Up to and including the line with "L974,day 8 11:50,cd_sem-02,700.8", output the records exactly as they appear.

──────────────────────────────

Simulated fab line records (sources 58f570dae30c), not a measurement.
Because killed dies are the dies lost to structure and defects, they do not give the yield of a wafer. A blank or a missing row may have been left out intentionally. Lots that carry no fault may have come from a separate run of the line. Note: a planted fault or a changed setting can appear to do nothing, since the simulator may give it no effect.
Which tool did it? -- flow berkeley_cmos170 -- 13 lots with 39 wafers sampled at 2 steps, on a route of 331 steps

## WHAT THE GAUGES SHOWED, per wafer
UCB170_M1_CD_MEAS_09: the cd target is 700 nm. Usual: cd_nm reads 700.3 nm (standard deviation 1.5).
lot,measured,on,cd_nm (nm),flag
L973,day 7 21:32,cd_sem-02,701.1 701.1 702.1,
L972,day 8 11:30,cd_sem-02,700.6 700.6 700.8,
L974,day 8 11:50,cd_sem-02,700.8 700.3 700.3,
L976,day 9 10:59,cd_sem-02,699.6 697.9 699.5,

──────────────────────────────

Problem solution.
Simulated fab line records (sources 58f570dae30c), not a measurement.
Because killed dies are the dies lost to structure and defects, they do not give the yield of a wafer. A blank or a missing row may have been left out intentionally. Lots that carry no fault may have come from a separate run of the line. Note: a planted fault or a changed setting can appear to do nothing, since the simulator may give it no effect.
Which tool did it? -- flow berkeley_cmos170 -- 13 lots with 39 wafers sampled at 2 steps, on a route of 331 steps

## WHAT THE GAUGES SHOWED, per wafer
UCB170_M1_CD_MEAS_09: the cd target is 700 nm. Usual: cd_nm reads 700.3 nm (standard deviation 1.5).
lot,measured,on,cd_nm (nm),flag
L973,day 7 21:32,cd_sem-02,701.1 701.1 702.1,
L972,day 8 11:30,cd_sem-02,700.6 700.6 700.8,
L974,day 8 11:50,cd_sem-02,700.8 700.3 700.3,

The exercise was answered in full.